### WORK ORDER
When the line with "the cross-section changed." is reached, include it and stop; before that, copy each line of the listing exactly from the first.

------------------------
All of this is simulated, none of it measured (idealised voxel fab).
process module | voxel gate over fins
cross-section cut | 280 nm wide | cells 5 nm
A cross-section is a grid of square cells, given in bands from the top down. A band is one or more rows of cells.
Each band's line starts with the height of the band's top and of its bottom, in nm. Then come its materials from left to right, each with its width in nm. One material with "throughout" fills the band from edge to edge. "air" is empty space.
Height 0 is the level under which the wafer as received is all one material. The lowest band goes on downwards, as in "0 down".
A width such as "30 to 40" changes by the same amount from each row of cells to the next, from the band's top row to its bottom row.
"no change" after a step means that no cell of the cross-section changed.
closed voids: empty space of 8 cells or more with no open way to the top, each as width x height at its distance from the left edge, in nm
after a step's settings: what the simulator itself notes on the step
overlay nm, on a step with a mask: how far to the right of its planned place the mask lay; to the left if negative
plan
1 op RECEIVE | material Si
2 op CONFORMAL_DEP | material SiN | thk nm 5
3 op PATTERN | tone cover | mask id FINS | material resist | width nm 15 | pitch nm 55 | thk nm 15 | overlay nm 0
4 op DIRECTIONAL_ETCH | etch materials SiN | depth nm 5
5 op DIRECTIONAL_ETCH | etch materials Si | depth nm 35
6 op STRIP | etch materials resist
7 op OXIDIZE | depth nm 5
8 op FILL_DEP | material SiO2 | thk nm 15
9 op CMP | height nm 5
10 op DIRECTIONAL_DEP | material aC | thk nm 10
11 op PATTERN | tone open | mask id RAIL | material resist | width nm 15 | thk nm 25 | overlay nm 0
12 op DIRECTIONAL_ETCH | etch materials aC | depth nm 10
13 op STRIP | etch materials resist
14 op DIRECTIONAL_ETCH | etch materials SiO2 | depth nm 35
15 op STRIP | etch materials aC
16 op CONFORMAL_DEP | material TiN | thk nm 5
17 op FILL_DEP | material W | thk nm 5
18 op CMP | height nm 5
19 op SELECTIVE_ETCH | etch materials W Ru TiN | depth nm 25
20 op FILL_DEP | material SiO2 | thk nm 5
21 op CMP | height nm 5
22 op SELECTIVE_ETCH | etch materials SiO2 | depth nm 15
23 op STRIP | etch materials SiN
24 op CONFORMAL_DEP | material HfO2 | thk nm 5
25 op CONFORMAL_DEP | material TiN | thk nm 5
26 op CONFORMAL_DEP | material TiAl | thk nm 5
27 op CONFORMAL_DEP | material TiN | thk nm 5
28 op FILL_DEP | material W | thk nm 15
------------------------

### TASK RESPONSE
All of this is simulated, none of it measured (idealised voxel fab).
process module | voxel gate over fins
cross-section cut | 280 nm wide | cells 5 nm
A cross-section is a grid of square cells, given in bands from the top down. A band is one or more rows of cells.
Each band's line starts with the height of the band's top and of its bottom, in nm. Then come its materials from left to right, each with its width in nm. One material with "throughout" fills the band from edge to edge. "air" is empty space.
Height 0 is the level under which the wafer as received is all one material. The lowest band goes on downwards, as in "0 down".
A width such as "30 to 40" changes by the same amount from each row of cells to the next, from the band's top row to its bottom row.
"no change" after a step means that no cell of the cross-section changed.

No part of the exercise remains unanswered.